- _Assigned task_: In the entries below, find the line with "sheet resistance as the instrument gives it (ohm/square): for" and the line with "Usual settings: stage temperature (K) 298.15". Print those two and everything between them exactly, and nothing else.

*** Block opens ***

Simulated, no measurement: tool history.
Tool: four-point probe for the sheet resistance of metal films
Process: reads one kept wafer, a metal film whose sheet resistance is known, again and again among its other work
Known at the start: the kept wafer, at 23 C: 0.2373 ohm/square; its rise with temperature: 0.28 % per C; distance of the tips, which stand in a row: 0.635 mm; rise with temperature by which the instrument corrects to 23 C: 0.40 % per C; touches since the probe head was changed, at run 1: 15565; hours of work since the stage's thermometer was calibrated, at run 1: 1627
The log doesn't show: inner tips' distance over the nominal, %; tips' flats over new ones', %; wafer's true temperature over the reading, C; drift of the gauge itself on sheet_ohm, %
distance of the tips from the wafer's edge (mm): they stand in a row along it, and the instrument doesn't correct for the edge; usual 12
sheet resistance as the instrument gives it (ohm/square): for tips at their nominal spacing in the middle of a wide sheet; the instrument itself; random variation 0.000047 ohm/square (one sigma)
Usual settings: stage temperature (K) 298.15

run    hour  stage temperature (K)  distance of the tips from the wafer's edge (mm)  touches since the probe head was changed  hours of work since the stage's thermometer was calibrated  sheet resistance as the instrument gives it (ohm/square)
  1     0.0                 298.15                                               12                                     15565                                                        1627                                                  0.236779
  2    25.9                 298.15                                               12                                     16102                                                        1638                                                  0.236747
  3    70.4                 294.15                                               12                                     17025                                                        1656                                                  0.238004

*** Block closes ***

- _Reply_:
sheet resistance as the instrument gives it (ohm/square): for tips at their nominal spacing in the middle of a wide sheet; the instrument itself; random variation 0.000047 ohm/square (one sigma)
Usual settings: stage temperature (K) 298.15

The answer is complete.